START Record set
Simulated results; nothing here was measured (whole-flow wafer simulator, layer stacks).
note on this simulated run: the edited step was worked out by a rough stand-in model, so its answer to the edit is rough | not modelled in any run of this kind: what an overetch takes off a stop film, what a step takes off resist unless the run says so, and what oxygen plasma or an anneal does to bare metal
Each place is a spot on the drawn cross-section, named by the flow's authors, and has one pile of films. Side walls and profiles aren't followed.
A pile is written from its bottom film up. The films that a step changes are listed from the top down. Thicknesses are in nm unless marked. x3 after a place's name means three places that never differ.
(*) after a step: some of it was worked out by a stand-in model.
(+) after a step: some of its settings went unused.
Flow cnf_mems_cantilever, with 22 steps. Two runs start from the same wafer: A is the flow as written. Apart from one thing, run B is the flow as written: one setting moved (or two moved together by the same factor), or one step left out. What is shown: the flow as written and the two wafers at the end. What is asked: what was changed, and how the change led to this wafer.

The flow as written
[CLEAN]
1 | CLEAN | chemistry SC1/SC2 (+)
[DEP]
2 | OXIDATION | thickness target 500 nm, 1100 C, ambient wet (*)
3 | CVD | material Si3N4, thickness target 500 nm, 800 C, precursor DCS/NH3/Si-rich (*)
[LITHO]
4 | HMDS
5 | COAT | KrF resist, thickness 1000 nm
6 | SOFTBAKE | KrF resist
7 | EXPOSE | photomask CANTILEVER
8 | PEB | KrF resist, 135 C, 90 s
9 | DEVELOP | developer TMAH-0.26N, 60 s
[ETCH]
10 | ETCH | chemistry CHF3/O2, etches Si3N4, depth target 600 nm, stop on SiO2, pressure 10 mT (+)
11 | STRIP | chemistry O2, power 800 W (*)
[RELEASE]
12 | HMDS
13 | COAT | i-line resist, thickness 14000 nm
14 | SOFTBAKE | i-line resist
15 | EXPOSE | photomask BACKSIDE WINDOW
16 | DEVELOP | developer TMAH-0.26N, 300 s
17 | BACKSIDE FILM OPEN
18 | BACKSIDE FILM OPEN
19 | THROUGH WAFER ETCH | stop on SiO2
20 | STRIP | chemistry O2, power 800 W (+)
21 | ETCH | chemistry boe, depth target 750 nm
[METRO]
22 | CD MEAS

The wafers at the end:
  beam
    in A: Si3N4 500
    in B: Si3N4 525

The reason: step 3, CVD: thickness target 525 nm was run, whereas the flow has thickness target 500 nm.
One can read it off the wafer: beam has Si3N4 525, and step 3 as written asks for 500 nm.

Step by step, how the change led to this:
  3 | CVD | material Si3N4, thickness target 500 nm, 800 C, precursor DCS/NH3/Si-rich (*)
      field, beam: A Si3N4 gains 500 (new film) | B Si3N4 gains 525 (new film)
END Record set

◆ Task item: Starting at the first line of the records, print each line exactly, stopping after the line that contains "note on this".

◆ Written solution:
Simulated results; nothing here was measured (whole-flow wafer simulator, layer stacks).
note on this simulated run: the edited step was worked out by a rough stand-in model, so its answer to the edit is rough | not modelled in any run of this kind: what an overetch takes off a stop film, what a step takes off resist unless the run says so, and what oxygen plasma or an anneal does to bare metal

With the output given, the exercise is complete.